**DATA RECORDS**.
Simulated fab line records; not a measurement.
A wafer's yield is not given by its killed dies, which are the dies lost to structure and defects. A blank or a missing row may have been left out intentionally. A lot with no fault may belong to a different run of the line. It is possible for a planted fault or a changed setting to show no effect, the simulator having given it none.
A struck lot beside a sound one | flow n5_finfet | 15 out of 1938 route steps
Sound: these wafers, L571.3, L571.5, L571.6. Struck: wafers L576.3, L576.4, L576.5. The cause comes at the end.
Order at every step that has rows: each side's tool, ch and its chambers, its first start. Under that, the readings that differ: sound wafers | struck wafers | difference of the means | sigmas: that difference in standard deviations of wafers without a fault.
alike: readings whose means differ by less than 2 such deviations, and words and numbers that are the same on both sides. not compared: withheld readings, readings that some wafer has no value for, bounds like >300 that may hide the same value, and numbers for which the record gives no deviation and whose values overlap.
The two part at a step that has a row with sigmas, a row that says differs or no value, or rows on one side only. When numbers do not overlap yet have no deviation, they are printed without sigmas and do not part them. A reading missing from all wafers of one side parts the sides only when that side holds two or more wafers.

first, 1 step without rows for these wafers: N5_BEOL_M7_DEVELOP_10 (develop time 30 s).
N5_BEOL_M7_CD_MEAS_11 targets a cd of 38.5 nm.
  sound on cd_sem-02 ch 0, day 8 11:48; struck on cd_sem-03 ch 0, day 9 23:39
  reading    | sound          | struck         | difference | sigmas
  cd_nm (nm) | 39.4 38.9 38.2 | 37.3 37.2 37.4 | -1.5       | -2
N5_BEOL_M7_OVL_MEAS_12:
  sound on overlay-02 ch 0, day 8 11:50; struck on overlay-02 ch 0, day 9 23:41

**WORK INSTRUCTION**.
Every line of the data above should be reproduced word for word.

**EXERCISE ANSWER**.
Simulated fab line records; not a measurement.
A wafer's yield is not given by its killed dies, which are the dies lost to structure and defects. A blank or a missing row may have been left out intentionally. A lot with no fault may belong to a different run of the line. It is possible for a planted fault or a changed setting to show no effect, the simulator having given it none.
A struck lot beside a sound one | flow n5_finfet | 15 out of 1938 route steps
Sound: these wafers, L571.3, L571.5, L571.6. Struck: wafers L576.3, L576.4, L576.5. The cause comes at the end.
Order at every step that has rows: each side's tool, ch and its chambers, its first start. Under that, the readings that differ: sound wafers | struck wafers | difference of the means | sigmas: that difference in standard deviations of wafers without a fault.
alike: readings whose means differ by less than 2 such deviations, and words and numbers that are the same on both sides. not compared: withheld readings, readings that some wafer has no value for, bounds like >300 that may hide the same value, and numbers for which the record gives no deviation and whose values overlap.
The two part at a step that has a row with sigmas, a row that says differs or no value, or rows on one side only. When numbers do not overlap yet have no deviation, they are printed without sigmas and do not part them. A reading missing from all wafers of one side parts the sides only when that side holds two or more wafers.

first, 1 step without rows for these wafers: N5_BEOL_M7_DEVELOP_10 (develop time 30 s).
N5_BEOL_M7_CD_MEAS_11 targets a cd of 38.5 nm.
  sound on cd_sem-02 ch 0, day 8 11:48; struck on cd_sem-03 ch 0, day 9 23:39
  reading    | sound          | struck         | difference | sigmas
  cd_nm (nm) | 39.4 38.9 38.2 | 37.3 37.2 37.4 | -1.5       | -2
N5_BEOL_M7_OVL_MEAS_12:
  sound on overlay-02 ch 0, day 8 11:50; struck on overlay-02 ch 0, day 9 23:41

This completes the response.